------------------------------------

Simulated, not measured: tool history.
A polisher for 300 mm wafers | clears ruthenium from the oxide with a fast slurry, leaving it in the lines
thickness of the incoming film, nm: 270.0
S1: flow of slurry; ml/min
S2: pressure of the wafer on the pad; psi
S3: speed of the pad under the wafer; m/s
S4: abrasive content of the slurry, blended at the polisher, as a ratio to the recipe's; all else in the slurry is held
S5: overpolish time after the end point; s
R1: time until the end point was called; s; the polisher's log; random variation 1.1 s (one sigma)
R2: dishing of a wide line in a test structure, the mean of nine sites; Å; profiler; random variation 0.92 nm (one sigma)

------------------------------------

From the records above, extract each line exactly as shown.

Simulated, not measured: tool history.
A polisher for 300 mm wafers | clears ruthenium from the oxide with a fast slurry, leaving it in the lines
thickness of the incoming film, nm: 270.0
S1: flow of slurry; ml/min
S2: pressure of the wafer on the pad; psi
S3: speed of the pad under the wafer; m/s
S4: abrasive content of the slurry, blended at the polisher, as a ratio to the recipe's; all else in the slurry is held
S5: overpolish time after the end point; s
R1: time until the end point was called; s; the polisher's log; random variation 1.1 s (one sigma)
R2: dishing of a wide line in a test structure, the mean of nine sites; Å; profiler; random variation 0.92 nm (one sigma)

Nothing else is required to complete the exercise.